Activity:
Write out again, exactly, the lines of the listing below from the first one through the one that contains "The width of", and no other lines.

━━━━

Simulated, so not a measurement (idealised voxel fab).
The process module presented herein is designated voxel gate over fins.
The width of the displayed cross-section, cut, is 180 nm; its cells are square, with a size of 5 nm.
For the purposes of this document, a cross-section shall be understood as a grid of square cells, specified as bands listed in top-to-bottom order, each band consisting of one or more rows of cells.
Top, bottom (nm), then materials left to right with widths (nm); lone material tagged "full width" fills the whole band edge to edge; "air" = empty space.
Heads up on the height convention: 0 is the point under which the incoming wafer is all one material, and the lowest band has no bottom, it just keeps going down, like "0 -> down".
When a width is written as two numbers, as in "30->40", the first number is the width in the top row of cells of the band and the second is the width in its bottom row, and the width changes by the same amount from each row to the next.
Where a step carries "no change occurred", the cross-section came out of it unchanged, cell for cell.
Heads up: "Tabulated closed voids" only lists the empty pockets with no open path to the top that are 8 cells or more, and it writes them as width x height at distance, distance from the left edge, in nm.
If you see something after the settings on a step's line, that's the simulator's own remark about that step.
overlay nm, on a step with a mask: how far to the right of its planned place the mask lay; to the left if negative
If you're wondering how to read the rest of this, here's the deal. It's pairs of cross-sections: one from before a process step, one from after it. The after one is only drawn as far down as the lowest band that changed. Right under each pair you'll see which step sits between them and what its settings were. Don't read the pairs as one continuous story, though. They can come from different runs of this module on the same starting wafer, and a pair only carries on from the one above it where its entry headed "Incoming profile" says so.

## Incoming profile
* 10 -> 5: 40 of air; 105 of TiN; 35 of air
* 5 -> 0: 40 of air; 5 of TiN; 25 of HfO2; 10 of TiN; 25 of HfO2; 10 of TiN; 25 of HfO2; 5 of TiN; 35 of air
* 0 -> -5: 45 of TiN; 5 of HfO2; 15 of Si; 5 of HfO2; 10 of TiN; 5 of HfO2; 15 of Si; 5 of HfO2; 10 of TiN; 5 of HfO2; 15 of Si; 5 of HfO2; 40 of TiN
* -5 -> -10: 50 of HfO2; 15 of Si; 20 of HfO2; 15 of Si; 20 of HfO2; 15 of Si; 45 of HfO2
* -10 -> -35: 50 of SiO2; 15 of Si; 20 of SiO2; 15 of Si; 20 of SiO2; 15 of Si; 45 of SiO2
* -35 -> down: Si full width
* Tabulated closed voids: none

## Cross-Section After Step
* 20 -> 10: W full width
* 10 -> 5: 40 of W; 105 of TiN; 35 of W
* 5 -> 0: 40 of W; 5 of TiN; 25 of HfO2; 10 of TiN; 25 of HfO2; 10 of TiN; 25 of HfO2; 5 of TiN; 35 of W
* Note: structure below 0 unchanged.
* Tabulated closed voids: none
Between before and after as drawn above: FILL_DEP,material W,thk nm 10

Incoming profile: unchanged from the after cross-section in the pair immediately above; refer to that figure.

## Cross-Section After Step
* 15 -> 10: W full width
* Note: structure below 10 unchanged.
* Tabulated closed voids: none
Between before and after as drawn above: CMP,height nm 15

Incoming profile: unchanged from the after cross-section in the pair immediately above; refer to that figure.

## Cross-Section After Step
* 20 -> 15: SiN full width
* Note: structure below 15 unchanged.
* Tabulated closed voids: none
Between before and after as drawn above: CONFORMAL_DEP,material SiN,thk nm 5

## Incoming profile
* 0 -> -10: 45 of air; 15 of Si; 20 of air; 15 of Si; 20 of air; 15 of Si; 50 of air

━━━━

Exercise result:
Simulated, so not a measurement (idealised voxel fab).
The process module presented herein is designated voxel gate over fins.
The width of the displayed cross-section, cut, is 180 nm; its cells are square, with a size of 5 nm.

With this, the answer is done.